▸ ACTION ITEM: Print all of the data exactly, with no line missing.

▸ RECORD EXTRACTS:
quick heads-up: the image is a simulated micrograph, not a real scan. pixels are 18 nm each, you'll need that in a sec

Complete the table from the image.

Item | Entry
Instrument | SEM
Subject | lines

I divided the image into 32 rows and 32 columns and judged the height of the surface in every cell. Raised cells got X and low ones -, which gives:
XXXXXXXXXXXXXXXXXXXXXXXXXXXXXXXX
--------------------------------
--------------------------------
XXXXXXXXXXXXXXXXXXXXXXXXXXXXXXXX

▸ EXERCISE RESPONSE:
quick heads-up: the image is a simulated micrograph, not a real scan. pixels are 18 nm each, you'll need that in a sec

Complete the table from the image.

Item | Entry
Instrument | SEM
Subject | lines

I divided the image into 32 rows and 32 columns and judged the height of the surface in every cell. Raised cells got X and low ones -, which gives:
XXXXXXXXXXXXXXXXXXXXXXXXXXXXXXXX
--------------------------------
--------------------------------
XXXXXXXXXXXXXXXXXXXXXXXXXXXXXXXX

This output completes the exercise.